▶ _ACTIVITY_: Would you retype each record exactly as given?

▶ _DATASET ENTRIES_:
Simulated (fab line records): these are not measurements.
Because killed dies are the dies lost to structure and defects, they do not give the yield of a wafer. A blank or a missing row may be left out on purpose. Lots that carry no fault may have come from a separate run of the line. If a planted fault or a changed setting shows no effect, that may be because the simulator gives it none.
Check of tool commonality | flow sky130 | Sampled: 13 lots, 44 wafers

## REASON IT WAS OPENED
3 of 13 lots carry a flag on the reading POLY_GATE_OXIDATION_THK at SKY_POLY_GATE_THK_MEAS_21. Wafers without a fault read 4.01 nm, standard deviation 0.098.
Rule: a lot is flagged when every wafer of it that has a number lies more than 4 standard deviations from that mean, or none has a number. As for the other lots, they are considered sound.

▶ _RESPONSE AREA_:
Simulated (fab line records): these are not measurements.
Because killed dies are the dies lost to structure and defects, they do not give the yield of a wafer. A blank or a missing row may be left out on purpose. Lots that carry no fault may have come from a separate run of the line. If a planted fault or a changed setting shows no effect, that may be because the simulator gives it none.
Check of tool commonality | flow sky130 | Sampled: 13 lots, 44 wafers

## REASON IT WAS OPENED
3 of 13 lots carry a flag on the reading POLY_GATE_OXIDATION_THK at SKY_POLY_GATE_THK_MEAS_21. Wafers without a fault read 4.01 nm, standard deviation 0.098.
Rule: a lot is flagged when every wafer of it that has a number lies more than 4 standard deviations from that mean, or none has a number. As for the other lots, they are considered sound.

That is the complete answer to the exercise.